== ACTIVITY ==
Please repeat all of the records, keeping every word unchanged.

··········
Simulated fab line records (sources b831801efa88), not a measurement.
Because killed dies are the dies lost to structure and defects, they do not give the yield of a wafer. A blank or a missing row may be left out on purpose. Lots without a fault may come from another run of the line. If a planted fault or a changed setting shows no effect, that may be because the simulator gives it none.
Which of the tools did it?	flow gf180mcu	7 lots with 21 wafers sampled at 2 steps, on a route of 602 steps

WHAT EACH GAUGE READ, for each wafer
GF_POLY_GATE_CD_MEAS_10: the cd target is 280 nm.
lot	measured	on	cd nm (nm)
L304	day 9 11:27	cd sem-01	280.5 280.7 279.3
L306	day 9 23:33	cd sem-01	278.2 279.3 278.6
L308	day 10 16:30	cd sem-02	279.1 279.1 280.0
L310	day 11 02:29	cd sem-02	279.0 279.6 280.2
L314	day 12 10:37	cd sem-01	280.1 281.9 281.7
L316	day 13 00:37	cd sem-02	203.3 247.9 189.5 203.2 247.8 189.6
··········

== ANSWER SPACE ==
Simulated fab line records (sources b831801efa88), not a measurement.
Because killed dies are the dies lost to structure and defects, they do not give the yield of a wafer. A blank or a missing row may be left out on purpose. Lots without a fault may come from another run of the line. If a planted fault or a changed setting shows no effect, that may be because the simulator gives it none.
Which of the tools did it?	flow gf180mcu	7 lots with 21 wafers sampled at 2 steps, on a route of 602 steps

WHAT EACH GAUGE READ, for each wafer
GF_POLY_GATE_CD_MEAS_10: the cd target is 280 nm.
lot	measured	on	cd nm (nm)
L304	day 9 11:27	cd sem-01	280.5 280.7 279.3
L306	day 9 23:33	cd sem-01	278.2 279.3 278.6
L308	day 10 16:30	cd sem-02	279.1 279.1 280.0
L310	day 11 02:29	cd sem-02	279.0 279.6 280.2
L314	day 12 10:37	cd sem-01	280.1 281.9 281.7
L316	day 13 00:37	cd sem-02	203.3 247.9 189.5 203.2 247.8 189.6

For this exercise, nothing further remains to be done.